# Work task
Could you output all of the records below exactly as they appear?

# Dataset entries
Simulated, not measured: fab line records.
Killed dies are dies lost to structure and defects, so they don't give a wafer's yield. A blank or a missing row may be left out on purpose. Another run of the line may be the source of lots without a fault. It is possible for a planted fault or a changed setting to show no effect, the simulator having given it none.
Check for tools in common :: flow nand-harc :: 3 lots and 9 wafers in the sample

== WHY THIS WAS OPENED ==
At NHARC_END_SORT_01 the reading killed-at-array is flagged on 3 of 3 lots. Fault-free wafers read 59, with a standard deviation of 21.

# Answer space
Simulated, not measured: fab line records.
Killed dies are dies lost to structure and defects, so they don't give a wafer's yield. A blank or a missing row may be left out on purpose. Another run of the line may be the source of lots without a fault. It is possible for a planted fault or a changed setting to show no effect, the simulator having given it none.
Check for tools in common :: flow nand-harc :: 3 lots and 9 wafers in the sample

== WHY THIS WAS OPENED ==
At NHARC_END_SORT_01 the reading killed-at-array is flagged on 3 of 3 lots. Fault-free wafers read 59, with a standard deviation of 21.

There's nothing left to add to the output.